☆ ☆ ☆ ☆ ☆ ☆ ☆

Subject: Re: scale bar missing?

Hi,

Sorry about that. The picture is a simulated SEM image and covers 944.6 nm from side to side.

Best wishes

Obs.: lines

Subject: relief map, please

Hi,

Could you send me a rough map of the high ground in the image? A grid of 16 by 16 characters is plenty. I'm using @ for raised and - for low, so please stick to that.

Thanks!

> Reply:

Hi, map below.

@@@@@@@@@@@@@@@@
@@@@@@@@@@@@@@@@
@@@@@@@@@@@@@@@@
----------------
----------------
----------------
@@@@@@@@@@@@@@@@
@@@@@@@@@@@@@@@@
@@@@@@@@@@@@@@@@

☆ ☆ ☆ ☆ ☆ ☆ ☆

REQUIREMENT:
Copy the lines above, please. Keep them exact.

WRITTEN SOLUTION:
Subject: Re: scale bar missing?

Hi,

Sorry about that. The picture is a simulated SEM image and covers 944.6 nm from side to side.

Best wishes

Obs.: lines

Subject: relief map, please

Hi,

Could you send me a rough map of the high ground in the image? A grid of 16 by 16 characters is plenty. I'm using @ for raised and - for low, so please stick to that.

Thanks!

> Reply:

Hi, map below.

@@@@@@@@@@@@@@@@
@@@@@@@@@@@@@@@@
@@@@@@@@@@@@@@@@
----------------
----------------
----------------
@@@@@@@@@@@@@@@@
@@@@@@@@@@@@@@@@
@@@@@@@@@@@@@@@@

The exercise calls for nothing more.